--------
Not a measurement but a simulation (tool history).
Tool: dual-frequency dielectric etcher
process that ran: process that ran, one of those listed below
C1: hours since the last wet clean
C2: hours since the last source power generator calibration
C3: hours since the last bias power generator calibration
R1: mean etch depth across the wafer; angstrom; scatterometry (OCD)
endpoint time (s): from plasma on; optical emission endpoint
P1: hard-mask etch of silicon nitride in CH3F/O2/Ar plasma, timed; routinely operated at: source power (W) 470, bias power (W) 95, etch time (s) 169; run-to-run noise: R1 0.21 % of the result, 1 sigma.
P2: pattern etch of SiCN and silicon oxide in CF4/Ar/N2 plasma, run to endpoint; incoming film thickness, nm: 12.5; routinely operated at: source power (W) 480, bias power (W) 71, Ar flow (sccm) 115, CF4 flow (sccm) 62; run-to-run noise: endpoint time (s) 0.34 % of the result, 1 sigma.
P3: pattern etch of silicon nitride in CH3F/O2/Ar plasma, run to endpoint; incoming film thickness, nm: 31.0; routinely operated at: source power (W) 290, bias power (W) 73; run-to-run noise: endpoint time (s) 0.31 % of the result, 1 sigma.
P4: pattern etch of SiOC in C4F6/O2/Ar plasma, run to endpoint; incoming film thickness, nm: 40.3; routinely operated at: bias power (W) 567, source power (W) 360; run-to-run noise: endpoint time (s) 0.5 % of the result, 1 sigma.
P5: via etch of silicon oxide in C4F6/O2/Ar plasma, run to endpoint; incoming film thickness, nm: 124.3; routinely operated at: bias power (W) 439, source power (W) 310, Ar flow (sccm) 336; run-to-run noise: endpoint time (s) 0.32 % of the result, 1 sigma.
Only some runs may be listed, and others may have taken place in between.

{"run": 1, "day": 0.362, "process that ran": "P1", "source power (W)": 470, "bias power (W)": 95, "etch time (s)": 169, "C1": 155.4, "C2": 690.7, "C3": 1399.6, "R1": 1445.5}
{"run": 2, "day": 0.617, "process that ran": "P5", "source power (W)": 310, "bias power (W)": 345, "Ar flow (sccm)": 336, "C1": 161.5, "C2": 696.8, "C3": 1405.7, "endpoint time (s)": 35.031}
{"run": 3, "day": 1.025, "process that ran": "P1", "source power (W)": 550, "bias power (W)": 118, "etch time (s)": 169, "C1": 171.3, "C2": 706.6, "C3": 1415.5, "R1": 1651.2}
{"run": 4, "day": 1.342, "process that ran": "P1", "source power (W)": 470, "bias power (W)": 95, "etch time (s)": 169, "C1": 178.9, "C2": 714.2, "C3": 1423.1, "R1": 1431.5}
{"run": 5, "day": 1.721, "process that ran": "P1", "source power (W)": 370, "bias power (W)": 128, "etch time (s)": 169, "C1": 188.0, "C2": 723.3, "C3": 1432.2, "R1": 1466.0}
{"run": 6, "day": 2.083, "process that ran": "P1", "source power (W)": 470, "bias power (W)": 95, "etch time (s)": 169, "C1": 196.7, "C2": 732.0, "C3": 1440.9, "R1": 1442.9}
--------

* **WORK REQUEST**:
Please return the lines above that run from the line containing "Tool: dual-frequency dielectric etcher" to the line containing "C3: hours since", inclusive, exactly and with no other lines.

* **EXERCISE SOLUTION**:
Tool: dual-frequency dielectric etcher
process that ran: process that ran, one of those listed below
C1: hours since the last wet clean
C2: hours since the last source power generator calibration
C3: hours since the last bias power generator calibration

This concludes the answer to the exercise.